**REQUIREMENT**
Restate word for word the lines of the records below, starting at the line that contains "MIM_ALCU_RS (ohm/sq): 0.1575 0.1590 0.1571" and ending at the line that contains "measured: day 29 13:56", with both of those lines included and nothing else.

───── DATA EXTRACT

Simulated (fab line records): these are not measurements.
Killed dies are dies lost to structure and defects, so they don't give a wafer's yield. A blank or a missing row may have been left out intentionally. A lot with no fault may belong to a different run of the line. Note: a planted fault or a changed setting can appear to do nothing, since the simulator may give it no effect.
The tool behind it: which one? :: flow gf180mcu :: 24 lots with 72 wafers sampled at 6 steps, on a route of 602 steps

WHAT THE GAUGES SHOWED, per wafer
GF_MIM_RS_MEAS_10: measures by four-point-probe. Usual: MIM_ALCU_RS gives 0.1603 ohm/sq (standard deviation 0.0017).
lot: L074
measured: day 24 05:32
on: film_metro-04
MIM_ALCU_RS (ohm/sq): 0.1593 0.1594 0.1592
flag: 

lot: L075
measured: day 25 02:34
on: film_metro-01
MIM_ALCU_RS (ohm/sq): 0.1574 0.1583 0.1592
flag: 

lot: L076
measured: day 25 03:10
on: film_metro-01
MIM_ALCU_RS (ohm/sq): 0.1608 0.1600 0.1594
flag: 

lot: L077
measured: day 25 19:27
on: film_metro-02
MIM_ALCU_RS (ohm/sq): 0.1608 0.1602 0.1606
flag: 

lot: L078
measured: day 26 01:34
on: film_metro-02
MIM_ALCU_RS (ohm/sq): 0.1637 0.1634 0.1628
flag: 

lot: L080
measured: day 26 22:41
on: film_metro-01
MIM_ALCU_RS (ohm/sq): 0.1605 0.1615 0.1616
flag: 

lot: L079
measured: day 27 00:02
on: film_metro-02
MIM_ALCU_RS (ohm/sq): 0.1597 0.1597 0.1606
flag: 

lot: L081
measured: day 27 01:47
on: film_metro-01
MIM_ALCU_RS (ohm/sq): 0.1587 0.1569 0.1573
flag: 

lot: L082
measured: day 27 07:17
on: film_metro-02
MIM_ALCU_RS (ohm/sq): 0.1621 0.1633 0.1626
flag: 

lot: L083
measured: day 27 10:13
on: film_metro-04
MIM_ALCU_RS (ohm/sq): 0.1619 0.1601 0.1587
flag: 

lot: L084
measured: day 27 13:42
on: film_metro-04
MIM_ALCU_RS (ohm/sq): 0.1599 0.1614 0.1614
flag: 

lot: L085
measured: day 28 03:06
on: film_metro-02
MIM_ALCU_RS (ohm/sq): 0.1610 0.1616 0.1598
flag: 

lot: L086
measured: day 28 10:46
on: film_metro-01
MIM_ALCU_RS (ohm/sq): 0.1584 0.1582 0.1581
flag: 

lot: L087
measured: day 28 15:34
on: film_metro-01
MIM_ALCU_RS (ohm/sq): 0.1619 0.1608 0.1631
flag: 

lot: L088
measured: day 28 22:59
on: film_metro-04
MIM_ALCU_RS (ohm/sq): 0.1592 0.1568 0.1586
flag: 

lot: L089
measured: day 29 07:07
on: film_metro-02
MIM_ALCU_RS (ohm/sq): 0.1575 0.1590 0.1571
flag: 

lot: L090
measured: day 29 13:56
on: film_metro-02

──────────

**ANSWER SPACE**
MIM_ALCU_RS (ohm/sq): 0.1575 0.1590 0.1571
flag: 

lot: L090
measured: day 29 13:56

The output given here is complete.